#### Task item
Below are some records; output all of them exactly as they read.

=== Begin Enclosure ===
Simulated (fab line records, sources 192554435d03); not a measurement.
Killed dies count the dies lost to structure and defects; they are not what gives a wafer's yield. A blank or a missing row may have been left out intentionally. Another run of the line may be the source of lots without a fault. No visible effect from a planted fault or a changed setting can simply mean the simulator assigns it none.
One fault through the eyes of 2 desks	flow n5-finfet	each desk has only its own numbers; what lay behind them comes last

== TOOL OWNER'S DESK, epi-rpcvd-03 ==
=== End Enclosure ===

#### Task solution
Simulated (fab line records, sources 192554435d03); not a measurement.
Killed dies count the dies lost to structure and defects; they are not what gives a wafer's yield. A blank or a missing row may have been left out intentionally. Another run of the line may be the source of lots without a fault. No visible effect from a planted fault or a changed setting can simply mean the simulator assigns it none.
One fault through the eyes of 2 desks	flow n5-finfet	each desk has only its own numbers; what lay behind them comes last

== TOOL OWNER'S DESK, epi-rpcvd-03 ==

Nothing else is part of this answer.